**Material shown:**
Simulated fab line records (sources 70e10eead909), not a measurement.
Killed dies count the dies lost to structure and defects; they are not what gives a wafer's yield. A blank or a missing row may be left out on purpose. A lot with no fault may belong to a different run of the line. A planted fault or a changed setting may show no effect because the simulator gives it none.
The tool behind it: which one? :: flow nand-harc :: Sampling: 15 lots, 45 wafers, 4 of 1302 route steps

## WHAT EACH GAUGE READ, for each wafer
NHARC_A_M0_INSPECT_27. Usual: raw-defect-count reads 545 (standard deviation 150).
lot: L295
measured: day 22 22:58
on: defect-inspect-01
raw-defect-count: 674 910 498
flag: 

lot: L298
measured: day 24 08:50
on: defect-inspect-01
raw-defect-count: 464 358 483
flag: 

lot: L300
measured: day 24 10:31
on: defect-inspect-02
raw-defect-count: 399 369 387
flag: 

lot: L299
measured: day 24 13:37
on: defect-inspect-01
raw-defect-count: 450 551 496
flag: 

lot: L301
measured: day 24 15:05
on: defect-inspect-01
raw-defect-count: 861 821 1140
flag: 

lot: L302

**Work instruction:**
Every entry is to be repeated precisely as it stands.

**Written solution:**
Simulated fab line records (sources 70e10eead909), not a measurement.
Killed dies count the dies lost to structure and defects; they are not what gives a wafer's yield. A blank or a missing row may be left out on purpose. A lot with no fault may belong to a different run of the line. A planted fault or a changed setting may show no effect because the simulator gives it none.
The tool behind it: which one? :: flow nand-harc :: Sampling: 15 lots, 45 wafers, 4 of 1302 route steps

## WHAT EACH GAUGE READ, for each wafer
NHARC_A_M0_INSPECT_27. Usual: raw-defect-count reads 545 (standard deviation 150).
lot: L295
measured: day 22 22:58
on: defect-inspect-01
raw-defect-count: 674 910 498
flag: 

lot: L298
measured: day 24 08:50
on: defect-inspect-01
raw-defect-count: 464 358 483
flag: 

lot: L300
measured: day 24 10:31
on: defect-inspect-02
raw-defect-count: 399 369 387
flag: 

lot: L299
measured: day 24 13:37
on: defect-inspect-01
raw-defect-count: 450 551 496
flag: 

lot: L301
measured: day 24 15:05
on: defect-inspect-01
raw-defect-count: 861 821 1140
flag: 

lot: L302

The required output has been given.